Action item –
Without altering anything, repeat each of the records.

++++++

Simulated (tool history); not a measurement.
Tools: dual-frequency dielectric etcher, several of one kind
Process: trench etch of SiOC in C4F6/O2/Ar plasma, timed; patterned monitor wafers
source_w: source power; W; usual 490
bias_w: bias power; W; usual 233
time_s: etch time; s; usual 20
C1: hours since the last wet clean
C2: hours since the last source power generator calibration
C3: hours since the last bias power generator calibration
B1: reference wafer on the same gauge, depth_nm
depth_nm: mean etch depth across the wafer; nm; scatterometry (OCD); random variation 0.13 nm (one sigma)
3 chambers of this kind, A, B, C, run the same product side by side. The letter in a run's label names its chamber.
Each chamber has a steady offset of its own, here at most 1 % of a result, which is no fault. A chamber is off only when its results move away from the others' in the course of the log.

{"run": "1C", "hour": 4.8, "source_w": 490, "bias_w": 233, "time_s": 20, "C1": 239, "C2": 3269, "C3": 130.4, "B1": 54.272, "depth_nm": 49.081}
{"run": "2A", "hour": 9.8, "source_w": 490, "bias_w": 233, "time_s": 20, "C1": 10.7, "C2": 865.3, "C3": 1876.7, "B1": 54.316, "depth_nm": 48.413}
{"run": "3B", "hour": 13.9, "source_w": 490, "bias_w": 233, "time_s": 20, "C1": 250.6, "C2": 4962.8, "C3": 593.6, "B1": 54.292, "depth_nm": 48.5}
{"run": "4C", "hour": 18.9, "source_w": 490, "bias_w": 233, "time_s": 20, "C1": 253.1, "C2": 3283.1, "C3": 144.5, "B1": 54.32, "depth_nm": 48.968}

++++++

Exercise answer –
Simulated (tool history); not a measurement.
Tools: dual-frequency dielectric etcher, several of one kind
Process: trench etch of SiOC in C4F6/O2/Ar plasma, timed; patterned monitor wafers
source_w: source power; W; usual 490
bias_w: bias power; W; usual 233
time_s: etch time; s; usual 20
C1: hours since the last wet clean
C2: hours since the last source power generator calibration
C3: hours since the last bias power generator calibration
B1: reference wafer on the same gauge, depth_nm
depth_nm: mean etch depth across the wafer; nm; scatterometry (OCD); random variation 0.13 nm (one sigma)
3 chambers of this kind, A, B, C, run the same product side by side. The letter in a run's label names its chamber.
Each chamber has a steady offset of its own, here at most 1 % of a result, which is no fault. A chamber is off only when its results move away from the others' in the course of the log.

{"run": "1C", "hour": 4.8, "source_w": 490, "bias_w": 233, "time_s": 20, "C1": 239, "C2": 3269, "C3": 130.4, "B1": 54.272, "depth_nm": 49.081}
{"run": "2A", "hour": 9.8, "source_w": 490, "bias_w": 233, "time_s": 20, "C1": 10.7, "C2": 865.3, "C3": 1876.7, "B1": 54.316, "depth_nm": 48.413}
{"run": "3B", "hour": 13.9, "source_w": 490, "bias_w": 233, "time_s": 20, "C1": 250.6, "C2": 4962.8, "C3": 593.6, "B1": 54.292, "depth_nm": 48.5}
{"run": "4C", "hour": 18.9, "source_w": 490, "bias_w": 233, "time_s": 20, "C1": 253.1, "C2": 3283.1, "C3": 144.5, "B1": 54.32, "depth_nm": 48.968}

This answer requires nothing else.